■ Required action ■
Copy out the data below. Leave nothing out and alter nothing.

■ Dataset content ■
==*==

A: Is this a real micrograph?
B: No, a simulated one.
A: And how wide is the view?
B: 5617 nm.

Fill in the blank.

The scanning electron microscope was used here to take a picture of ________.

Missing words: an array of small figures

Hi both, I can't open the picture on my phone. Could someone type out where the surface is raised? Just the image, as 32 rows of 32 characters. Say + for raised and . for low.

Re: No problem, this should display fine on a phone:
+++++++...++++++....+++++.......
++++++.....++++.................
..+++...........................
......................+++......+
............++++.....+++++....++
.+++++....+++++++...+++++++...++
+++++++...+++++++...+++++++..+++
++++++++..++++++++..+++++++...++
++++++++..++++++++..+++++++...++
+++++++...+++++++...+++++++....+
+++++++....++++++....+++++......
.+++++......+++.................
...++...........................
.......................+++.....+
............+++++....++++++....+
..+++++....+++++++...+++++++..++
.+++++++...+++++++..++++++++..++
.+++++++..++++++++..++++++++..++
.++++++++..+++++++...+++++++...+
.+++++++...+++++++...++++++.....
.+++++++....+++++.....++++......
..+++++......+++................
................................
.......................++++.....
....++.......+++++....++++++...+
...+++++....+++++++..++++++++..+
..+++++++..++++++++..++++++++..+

==*==

■ Problem solution ■
A: Is this a real micrograph?
B: No, a simulated one.
A: And how wide is the view?
B: 5617 nm.

Fill in the blank.

The scanning electron microscope was used here to take a picture of ________.

Missing words: an array of small figures

Hi both, I can't open the picture on my phone. Could someone type out where the surface is raised? Just the image, as 32 rows of 32 characters. Say + for raised and . for low.

Re: No problem, this should display fine on a phone:
+++++++...++++++....+++++.......
++++++.....++++.................
..+++...........................
......................+++......+
............++++.....+++++....++
.+++++....+++++++...+++++++...++
+++++++...+++++++...+++++++..+++
++++++++..++++++++..+++++++...++
++++++++..++++++++..+++++++...++
+++++++...+++++++...+++++++....+
+++++++....++++++....+++++......
.+++++......+++.................
...++...........................
.......................+++.....+
............+++++....++++++....+
..+++++....+++++++...+++++++..++
.+++++++...+++++++..++++++++..++
.+++++++..++++++++..++++++++..++
.++++++++..+++++++...+++++++...+
.+++++++...+++++++...++++++.....
.+++++++....+++++.....++++......
..+++++......+++................
................................
.......................++++.....
....++.......+++++....++++++...+
...+++++....+++++++..++++++++..+
..+++++++..++++++++..++++++++..+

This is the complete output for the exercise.